□ □ □ □ □ □ □

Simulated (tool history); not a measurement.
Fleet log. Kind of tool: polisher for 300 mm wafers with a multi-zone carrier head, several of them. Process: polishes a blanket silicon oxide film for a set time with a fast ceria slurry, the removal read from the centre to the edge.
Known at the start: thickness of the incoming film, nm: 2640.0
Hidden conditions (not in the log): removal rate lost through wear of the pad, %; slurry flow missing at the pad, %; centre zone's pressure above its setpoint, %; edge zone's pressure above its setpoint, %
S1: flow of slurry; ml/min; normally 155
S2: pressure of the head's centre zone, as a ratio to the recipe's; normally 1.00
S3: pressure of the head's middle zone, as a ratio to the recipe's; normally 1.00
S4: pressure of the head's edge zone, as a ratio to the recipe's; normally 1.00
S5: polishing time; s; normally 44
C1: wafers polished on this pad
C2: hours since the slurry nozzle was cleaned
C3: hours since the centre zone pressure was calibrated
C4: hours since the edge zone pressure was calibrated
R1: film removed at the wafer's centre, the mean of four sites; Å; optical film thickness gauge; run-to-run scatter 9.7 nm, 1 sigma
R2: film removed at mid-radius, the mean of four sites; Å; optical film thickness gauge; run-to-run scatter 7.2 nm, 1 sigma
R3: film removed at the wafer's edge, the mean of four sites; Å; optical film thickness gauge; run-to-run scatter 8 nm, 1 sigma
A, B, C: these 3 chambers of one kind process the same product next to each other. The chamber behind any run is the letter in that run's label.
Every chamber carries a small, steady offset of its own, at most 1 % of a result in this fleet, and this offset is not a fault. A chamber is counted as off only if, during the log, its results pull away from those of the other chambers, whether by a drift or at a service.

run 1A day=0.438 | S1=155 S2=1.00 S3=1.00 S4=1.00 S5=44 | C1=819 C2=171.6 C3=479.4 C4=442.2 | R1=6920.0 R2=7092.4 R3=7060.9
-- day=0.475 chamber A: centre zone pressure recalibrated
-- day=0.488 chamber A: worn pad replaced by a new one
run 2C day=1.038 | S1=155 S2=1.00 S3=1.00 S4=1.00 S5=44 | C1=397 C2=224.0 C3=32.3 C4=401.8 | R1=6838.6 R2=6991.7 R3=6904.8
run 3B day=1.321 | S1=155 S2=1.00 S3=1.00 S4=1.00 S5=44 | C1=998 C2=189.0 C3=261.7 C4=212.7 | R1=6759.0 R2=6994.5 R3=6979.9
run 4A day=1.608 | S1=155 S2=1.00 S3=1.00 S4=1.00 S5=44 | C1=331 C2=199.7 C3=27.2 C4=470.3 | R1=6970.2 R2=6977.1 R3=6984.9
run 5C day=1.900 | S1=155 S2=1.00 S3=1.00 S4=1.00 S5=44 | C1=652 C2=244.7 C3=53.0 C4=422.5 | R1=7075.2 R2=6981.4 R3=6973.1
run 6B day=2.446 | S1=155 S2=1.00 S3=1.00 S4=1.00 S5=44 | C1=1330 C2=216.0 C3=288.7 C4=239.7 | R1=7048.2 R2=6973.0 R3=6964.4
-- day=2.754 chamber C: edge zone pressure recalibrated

□ □ □ □ □ □ □

▶ [WORK ITEM]
Your answer must be the lines above from the one containing "Hidden conditions (not" to the one containing "C4: hours since", both included, restated word for word.

▶ [TASK RESPONSE]
Hidden conditions (not in the log): removal rate lost through wear of the pad, %; slurry flow missing at the pad, %; centre zone's pressure above its setpoint, %; edge zone's pressure above its setpoint, %
S1: flow of slurry; ml/min; normally 155
S2: pressure of the head's centre zone, as a ratio to the recipe's; normally 1.00
S3: pressure of the head's middle zone, as a ratio to the recipe's; normally 1.00
S4: pressure of the head's edge zone, as a ratio to the recipe's; normally 1.00
S5: polishing time; s; normally 44
C1: wafers polished on this pad
C2: hours since the slurry nozzle was cleaned
C3: hours since the centre zone pressure was calibrated
C4: hours since the edge zone pressure was calibrated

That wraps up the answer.